*** DATA UNDER STUDY ***
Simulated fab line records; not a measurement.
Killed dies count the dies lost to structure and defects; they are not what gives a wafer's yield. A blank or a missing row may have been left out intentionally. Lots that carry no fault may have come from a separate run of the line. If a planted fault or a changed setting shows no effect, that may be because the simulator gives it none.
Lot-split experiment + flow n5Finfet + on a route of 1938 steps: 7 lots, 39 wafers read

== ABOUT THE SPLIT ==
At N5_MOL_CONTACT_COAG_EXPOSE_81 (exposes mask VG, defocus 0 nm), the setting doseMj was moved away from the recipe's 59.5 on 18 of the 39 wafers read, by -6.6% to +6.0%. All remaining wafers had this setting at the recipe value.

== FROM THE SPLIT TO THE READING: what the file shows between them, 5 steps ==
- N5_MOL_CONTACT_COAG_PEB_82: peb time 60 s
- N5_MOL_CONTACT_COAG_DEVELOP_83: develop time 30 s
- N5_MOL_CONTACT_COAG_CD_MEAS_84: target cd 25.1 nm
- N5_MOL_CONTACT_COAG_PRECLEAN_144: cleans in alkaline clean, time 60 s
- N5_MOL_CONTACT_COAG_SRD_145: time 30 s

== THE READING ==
*** End of DATA UNDER STUDY ***

- _WORK TASK_
Produce a word-for-word copy of all the entries above.

- _RESULT_
Simulated fab line records; not a measurement.
Killed dies count the dies lost to structure and defects; they are not what gives a wafer's yield. A blank or a missing row may have been left out intentionally. Lots that carry no fault may have come from a separate run of the line. If a planted fault or a changed setting shows no effect, that may be because the simulator gives it none.
Lot-split experiment + flow n5Finfet + on a route of 1938 steps: 7 lots, 39 wafers read

== ABOUT THE SPLIT ==
At N5_MOL_CONTACT_COAG_EXPOSE_81 (exposes mask VG, defocus 0 nm), the setting doseMj was moved away from the recipe's 59.5 on 18 of the 39 wafers read, by -6.6% to +6.0%. All remaining wafers had this setting at the recipe value.

== FROM THE SPLIT TO THE READING: what the file shows between them, 5 steps ==
- N5_MOL_CONTACT_COAG_PEB_82: peb time 60 s
- N5_MOL_CONTACT_COAG_DEVELOP_83: develop time 30 s
- N5_MOL_CONTACT_COAG_CD_MEAS_84: target cd 25.1 nm
- N5_MOL_CONTACT_COAG_PRECLEAN_144: cleans in alkaline clean, time 60 s
- N5_MOL_CONTACT_COAG_SRD_145: time 30 s

== THE READING ==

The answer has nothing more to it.